_Data listing_.
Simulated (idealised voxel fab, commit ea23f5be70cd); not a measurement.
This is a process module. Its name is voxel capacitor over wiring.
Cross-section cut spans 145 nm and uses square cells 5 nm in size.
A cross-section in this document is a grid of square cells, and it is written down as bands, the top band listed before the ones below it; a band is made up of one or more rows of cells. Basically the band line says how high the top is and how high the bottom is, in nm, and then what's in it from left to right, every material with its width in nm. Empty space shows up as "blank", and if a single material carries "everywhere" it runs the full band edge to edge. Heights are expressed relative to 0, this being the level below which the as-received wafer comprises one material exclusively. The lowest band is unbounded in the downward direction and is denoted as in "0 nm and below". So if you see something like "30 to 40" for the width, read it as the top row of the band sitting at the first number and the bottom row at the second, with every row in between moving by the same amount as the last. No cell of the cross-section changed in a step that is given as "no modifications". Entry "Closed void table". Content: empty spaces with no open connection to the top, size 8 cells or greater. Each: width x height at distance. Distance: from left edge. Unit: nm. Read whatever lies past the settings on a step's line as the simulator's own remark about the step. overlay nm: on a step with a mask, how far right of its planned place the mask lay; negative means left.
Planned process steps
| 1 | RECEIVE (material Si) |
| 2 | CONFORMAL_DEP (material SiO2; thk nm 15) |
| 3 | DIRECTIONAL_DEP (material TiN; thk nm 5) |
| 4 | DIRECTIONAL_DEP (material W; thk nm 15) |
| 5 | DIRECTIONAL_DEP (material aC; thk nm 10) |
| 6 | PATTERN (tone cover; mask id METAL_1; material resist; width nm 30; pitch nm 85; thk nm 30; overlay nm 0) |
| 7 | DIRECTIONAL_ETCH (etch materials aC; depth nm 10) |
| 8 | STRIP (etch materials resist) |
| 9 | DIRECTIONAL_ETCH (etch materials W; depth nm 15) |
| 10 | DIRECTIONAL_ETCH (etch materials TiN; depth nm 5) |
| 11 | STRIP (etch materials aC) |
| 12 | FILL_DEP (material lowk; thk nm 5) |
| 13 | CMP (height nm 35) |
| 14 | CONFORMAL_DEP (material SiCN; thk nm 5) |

_Exercise_.
Go back to the start of the listing above. Reproduce each line exactly, ending with the line that contains "Cross-section cut spans".

_Task response_.
Simulated (idealised voxel fab, commit ea23f5be70cd); not a measurement.
This is a process module. Its name is voxel capacitor over wiring.
Cross-section cut spans 145 nm and uses square cells 5 nm in size.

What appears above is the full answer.